__Raw data__:
+ + + +
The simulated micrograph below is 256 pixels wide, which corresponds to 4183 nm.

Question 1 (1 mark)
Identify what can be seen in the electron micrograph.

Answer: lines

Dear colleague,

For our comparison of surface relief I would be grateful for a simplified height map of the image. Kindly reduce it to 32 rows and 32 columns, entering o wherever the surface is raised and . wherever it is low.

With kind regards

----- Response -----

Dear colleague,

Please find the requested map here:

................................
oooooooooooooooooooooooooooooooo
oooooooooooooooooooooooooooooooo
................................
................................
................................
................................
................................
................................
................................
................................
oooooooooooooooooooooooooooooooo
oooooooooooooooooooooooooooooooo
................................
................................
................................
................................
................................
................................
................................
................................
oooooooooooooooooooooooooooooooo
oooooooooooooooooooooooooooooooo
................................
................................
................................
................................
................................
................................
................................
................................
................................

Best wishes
+ + + +

__Brief__:
Could you retype each record exactly as it appears?

__Problem solution__:
The simulated micrograph below is 256 pixels wide, which corresponds to 4183 nm.

Question 1 (1 mark)
Identify what can be seen in the electron micrograph.

Answer: lines

Dear colleague,

For our comparison of surface relief I would be grateful for a simplified height map of the image. Kindly reduce it to 32 rows and 32 columns, entering o wherever the surface is raised and . wherever it is low.

With kind regards

----- Response -----

Dear colleague,

Please find the requested map here:

................................
oooooooooooooooooooooooooooooooo
oooooooooooooooooooooooooooooooo
................................
................................
................................
................................
................................
................................
................................
................................
oooooooooooooooooooooooooooooooo
oooooooooooooooooooooooooooooooo
................................
................................
................................
................................
................................
................................
................................
................................
oooooooooooooooooooooooooooooooo
oooooooooooooooooooooooooooooooo
................................
................................
................................
................................
................................
................................
................................
................................
................................

Best wishes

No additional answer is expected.